REQUIRED ACTION —
Two lines in the listing below mark the span: one contains "note on this" and one contains "step 11, SLIT COAT". Reproduce both of them and everything between, exactly.

GIVEN INFORMATION —
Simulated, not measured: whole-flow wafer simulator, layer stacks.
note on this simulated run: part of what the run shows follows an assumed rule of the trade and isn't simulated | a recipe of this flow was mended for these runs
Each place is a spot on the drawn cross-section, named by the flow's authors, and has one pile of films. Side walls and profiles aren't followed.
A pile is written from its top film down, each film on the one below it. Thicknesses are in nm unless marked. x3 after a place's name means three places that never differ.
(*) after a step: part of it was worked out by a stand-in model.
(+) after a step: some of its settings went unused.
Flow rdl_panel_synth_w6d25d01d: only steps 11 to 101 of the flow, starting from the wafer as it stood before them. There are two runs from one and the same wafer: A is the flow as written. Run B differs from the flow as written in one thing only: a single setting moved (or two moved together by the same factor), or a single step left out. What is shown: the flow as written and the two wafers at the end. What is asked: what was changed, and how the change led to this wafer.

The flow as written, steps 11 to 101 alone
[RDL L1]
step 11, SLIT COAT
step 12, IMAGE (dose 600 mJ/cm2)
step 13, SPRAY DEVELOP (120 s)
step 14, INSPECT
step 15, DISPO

PROBLEM SOLUTION —
note on this simulated run: part of what the run shows follows an assumed rule of the trade and isn't simulated | a recipe of this flow was mended for these runs
Each place is a spot on the drawn cross-section, named by the flow's authors, and has one pile of films. Side walls and profiles aren't followed.
A pile is written from its top film down, each film on the one below it. Thicknesses are in nm unless marked. x3 after a place's name means three places that never differ.
(*) after a step: part of it was worked out by a stand-in model.
(+) after a step: some of its settings went unused.
Flow rdl_panel_synth_w6d25d01d: only steps 11 to 101 of the flow, starting from the wafer as it stood before them. There are two runs from one and the same wafer: A is the flow as written. Run B differs from the flow as written in one thing only: a single setting moved (or two moved together by the same factor), or a single step left out. What is shown: the flow as written and the two wafers at the end. What is asked: what was changed, and how the change led to this wafer.

The flow as written, steps 11 to 101 alone
[RDL L1]
step 11, SLIT COAT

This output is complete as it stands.